= Entries supplied =
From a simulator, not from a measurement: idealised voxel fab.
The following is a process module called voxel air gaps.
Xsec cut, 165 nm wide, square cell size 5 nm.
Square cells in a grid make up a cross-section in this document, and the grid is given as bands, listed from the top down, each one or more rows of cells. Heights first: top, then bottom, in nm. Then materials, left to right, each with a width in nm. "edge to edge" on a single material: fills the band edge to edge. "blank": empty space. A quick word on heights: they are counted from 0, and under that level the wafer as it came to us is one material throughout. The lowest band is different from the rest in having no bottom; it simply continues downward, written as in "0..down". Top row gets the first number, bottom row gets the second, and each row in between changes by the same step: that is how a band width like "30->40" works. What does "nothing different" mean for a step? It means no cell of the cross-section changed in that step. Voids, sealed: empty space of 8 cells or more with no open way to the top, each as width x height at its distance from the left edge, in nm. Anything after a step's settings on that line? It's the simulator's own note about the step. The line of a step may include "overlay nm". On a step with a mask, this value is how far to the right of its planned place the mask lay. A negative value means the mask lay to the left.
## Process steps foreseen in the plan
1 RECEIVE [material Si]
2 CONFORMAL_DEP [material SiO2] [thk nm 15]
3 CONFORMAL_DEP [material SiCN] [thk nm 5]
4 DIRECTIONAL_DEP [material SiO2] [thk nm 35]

= Work item =
In the listing above, find the line with "1 RECEIVE [material Si]" and the line with "3 CONFORMAL_DEP [material SiCN] [thk nm 5]"; output exactly those lines and all lines between them.

= Exercise answer =
1 RECEIVE [material Si]
2 CONFORMAL_DEP [material SiO2] [thk nm 15]
3 CONFORMAL_DEP [material SiCN] [thk nm 5]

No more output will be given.